ASSIGNED TASK:
Start with the first line of the material. Repeat each line exactly through the one that contains "[operator] 32 by 32".

++++ SUPPLIED RECORDS ++++

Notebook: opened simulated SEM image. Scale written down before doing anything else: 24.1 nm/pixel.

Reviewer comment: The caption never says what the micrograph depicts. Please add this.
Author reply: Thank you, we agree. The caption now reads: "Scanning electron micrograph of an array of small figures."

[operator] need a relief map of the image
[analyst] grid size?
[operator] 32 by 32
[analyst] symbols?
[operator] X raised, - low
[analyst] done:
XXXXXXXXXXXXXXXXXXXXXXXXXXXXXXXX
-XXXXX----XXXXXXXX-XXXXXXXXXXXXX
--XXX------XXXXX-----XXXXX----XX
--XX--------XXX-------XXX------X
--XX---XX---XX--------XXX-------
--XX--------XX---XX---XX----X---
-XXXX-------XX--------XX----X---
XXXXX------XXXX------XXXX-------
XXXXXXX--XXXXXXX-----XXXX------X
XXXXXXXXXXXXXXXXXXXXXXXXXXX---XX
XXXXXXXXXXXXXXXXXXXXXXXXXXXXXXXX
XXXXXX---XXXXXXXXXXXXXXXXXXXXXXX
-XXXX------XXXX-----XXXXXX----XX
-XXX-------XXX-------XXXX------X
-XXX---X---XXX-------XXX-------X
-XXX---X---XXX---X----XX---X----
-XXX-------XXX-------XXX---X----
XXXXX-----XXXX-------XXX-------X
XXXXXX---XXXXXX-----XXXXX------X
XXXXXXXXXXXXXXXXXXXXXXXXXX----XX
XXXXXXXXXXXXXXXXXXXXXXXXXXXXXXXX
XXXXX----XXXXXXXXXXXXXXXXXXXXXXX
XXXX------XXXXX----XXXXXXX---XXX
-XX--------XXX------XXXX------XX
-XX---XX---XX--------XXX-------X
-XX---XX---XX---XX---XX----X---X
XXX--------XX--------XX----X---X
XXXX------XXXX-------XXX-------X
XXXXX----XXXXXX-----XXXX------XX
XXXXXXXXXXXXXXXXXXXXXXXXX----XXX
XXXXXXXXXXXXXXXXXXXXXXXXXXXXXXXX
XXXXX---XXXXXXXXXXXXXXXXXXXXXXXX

++++

PROBLEM SOLUTION:
Notebook: opened simulated SEM image. Scale written down before doing anything else: 24.1 nm/pixel.

Reviewer comment: The caption never says what the micrograph depicts. Please add this.
Author reply: Thank you, we agree. The caption now reads: "Scanning electron micrograph of an array of small figures."

[operator] need a relief map of the image
[analyst] grid size?
[operator] 32 by 32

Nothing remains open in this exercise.